ACTION ITEM: Below are entries. Copy exactly the lines running from the line that holds "Estimate the outcome" to the line that holds "Effects left out", with both ends included.

RAW DATA:
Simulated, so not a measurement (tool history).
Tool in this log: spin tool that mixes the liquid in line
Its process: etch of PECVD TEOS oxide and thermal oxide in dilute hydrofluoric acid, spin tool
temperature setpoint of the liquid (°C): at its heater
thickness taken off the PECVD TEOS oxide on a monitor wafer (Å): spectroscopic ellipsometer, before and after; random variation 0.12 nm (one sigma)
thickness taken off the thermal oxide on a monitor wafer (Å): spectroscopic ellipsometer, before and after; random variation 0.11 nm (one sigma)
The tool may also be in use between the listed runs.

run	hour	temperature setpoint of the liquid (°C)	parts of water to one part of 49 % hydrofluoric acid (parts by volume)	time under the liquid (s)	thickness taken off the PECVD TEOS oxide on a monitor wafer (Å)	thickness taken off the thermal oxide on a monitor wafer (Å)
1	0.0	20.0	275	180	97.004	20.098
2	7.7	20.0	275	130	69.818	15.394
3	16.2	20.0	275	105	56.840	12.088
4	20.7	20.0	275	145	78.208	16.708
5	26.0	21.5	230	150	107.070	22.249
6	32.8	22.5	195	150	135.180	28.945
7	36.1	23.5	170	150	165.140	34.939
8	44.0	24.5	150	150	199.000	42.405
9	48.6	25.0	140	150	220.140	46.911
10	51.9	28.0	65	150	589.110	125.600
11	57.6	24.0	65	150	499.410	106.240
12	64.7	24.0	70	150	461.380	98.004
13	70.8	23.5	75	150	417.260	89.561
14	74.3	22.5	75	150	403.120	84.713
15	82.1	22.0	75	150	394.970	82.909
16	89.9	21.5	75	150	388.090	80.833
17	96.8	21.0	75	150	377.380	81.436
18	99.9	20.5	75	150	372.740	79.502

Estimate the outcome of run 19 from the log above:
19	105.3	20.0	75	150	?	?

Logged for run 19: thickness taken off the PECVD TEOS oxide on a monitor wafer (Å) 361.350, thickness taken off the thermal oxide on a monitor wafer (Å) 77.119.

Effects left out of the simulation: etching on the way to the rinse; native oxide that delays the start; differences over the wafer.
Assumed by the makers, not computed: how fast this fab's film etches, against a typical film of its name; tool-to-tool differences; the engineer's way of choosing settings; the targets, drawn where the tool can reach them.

YOUR SOLUTION:
Estimate the outcome of run 19 from the log above:
19	105.3	20.0	75	150	?	?

Logged for run 19: thickness taken off the PECVD TEOS oxide on a monitor wafer (Å) 361.350, thickness taken off the thermal oxide on a monitor wafer (Å) 77.119.

Effects left out of the simulation: etching on the way to the rinse; native oxide that delays the start; differences over the wafer.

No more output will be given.